__Dataset extract__.
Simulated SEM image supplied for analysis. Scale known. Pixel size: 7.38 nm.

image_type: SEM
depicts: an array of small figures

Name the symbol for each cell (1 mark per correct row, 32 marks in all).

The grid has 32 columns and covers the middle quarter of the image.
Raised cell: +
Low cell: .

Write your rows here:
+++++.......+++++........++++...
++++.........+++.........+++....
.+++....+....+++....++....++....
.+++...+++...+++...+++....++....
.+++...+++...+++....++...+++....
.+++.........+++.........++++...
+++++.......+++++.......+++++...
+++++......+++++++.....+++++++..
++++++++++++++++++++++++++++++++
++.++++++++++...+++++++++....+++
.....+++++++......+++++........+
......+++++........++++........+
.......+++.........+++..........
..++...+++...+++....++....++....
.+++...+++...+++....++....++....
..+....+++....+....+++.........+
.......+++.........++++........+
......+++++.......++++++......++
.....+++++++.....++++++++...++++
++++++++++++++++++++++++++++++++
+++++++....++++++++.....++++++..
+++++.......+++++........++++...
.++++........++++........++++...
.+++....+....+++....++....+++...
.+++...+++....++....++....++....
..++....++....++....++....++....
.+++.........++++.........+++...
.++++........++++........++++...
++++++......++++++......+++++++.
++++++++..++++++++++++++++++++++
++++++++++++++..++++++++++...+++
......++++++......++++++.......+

__Work order__.
Please write out the data again exactly as it stands.

__Expected answer__.
Simulated SEM image supplied for analysis. Scale known. Pixel size: 7.38 nm.

image_type: SEM
depicts: an array of small figures

Name the symbol for each cell (1 mark per correct row, 32 marks in all).

The grid has 32 columns and covers the middle quarter of the image.
Raised cell: +
Low cell: .

Write your rows here:
+++++.......+++++........++++...
++++.........+++.........+++....
.+++....+....+++....++....++....
.+++...+++...+++...+++....++....
.+++...+++...+++....++...+++....
.+++.........+++.........++++...
+++++.......+++++.......+++++...
+++++......+++++++.....+++++++..
++++++++++++++++++++++++++++++++
++.++++++++++...+++++++++....+++
.....+++++++......+++++........+
......+++++........++++........+
.......+++.........+++..........
..++...+++...+++....++....++....
.+++...+++...+++....++....++....
..+....+++....+....+++.........+
.......+++.........++++........+
......+++++.......++++++......++
.....+++++++.....++++++++...++++
++++++++++++++++++++++++++++++++
+++++++....++++++++.....++++++..
+++++.......+++++........++++...
.++++........++++........++++...
.+++....+....+++....++....+++...
.+++...+++....++....++....++....
..++....++....++....++....++....
.+++.........++++.........+++...
.++++........++++........++++...
++++++......++++++......+++++++.
++++++++..++++++++++++++++++++++
++++++++++++++..++++++++++...+++
......++++++......++++++.......+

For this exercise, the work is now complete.